* _ACTION ITEM_
The entries are to be written out again with no differences.

* _ENTRIES SUPPLIED_
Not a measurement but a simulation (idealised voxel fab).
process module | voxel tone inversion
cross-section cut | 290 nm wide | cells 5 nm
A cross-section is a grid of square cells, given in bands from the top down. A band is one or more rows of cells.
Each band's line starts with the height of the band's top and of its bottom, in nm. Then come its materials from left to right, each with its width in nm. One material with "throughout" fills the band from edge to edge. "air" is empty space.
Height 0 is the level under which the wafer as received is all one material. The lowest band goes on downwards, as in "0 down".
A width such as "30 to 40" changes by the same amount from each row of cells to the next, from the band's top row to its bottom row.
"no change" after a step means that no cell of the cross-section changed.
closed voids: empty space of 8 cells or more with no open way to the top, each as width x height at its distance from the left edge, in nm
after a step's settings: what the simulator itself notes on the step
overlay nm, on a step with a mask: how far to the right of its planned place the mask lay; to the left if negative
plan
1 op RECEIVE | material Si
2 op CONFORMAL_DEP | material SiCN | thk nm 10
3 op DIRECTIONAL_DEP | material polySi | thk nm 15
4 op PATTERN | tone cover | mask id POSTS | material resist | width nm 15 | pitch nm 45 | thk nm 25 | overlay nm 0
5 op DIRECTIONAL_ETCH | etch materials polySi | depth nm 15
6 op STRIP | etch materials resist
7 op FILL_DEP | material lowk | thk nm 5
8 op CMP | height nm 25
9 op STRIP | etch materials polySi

* _TASK RESULT_
Not a measurement but a simulation (idealised voxel fab).
process module | voxel tone inversion
cross-section cut | 290 nm wide | cells 5 nm
A cross-section is a grid of square cells, given in bands from the top down. A band is one or more rows of cells.
Each band's line starts with the height of the band's top and of its bottom, in nm. Then come its materials from left to right, each with its width in nm. One material with "throughout" fills the band from edge to edge. "air" is empty space.
Height 0 is the level under which the wafer as received is all one material. The lowest band goes on downwards, as in "0 down".
A width such as "30 to 40" changes by the same amount from each row of cells to the next, from the band's top row to its bottom row.
"no change" after a step means that no cell of the cross-section changed.
closed voids: empty space of 8 cells or more with no open way to the top, each as width x height at its distance from the left edge, in nm
after a step's settings: what the simulator itself notes on the step
overlay nm, on a step with a mask: how far to the right of its planned place the mask lay; to the left if negative
plan
1 op RECEIVE | material Si
2 op CONFORMAL_DEP | material SiCN | thk nm 10
3 op DIRECTIONAL_DEP | material polySi | thk nm 15
4 op PATTERN | tone cover | mask id POSTS | material resist | width nm 15 | pitch nm 45 | thk nm 25 | overlay nm 0
5 op DIRECTIONAL_ETCH | etch materials polySi | depth nm 15
6 op STRIP | etch materials resist
7 op FILL_DEP | material lowk | thk nm 5
8 op CMP | height nm 25
9 op STRIP | etch materials polySi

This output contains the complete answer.